Recorded data:
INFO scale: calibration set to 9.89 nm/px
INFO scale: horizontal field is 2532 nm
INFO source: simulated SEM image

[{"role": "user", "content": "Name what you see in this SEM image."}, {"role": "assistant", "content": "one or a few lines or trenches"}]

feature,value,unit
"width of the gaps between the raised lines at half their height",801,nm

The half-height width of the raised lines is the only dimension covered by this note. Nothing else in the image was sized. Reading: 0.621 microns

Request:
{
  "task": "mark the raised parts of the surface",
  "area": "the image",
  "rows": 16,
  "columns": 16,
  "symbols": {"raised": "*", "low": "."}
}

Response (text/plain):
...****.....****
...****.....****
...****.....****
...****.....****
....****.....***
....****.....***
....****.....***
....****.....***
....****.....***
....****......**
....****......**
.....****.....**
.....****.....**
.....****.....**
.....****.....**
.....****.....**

Exercise: Return the lines above precisely as they appear, beginning at the first line and ending at the line with "feature,value,unit", and nothing after it.

Written reply:
INFO scale: calibration set to 9.89 nm/px
INFO scale: horizontal field is 2532 nm
INFO source: simulated SEM image

[{"role": "user", "content": "Name what you see in this SEM image."}, {"role": "assistant", "content": "one or a few lines or trenches"}]

feature,value,unit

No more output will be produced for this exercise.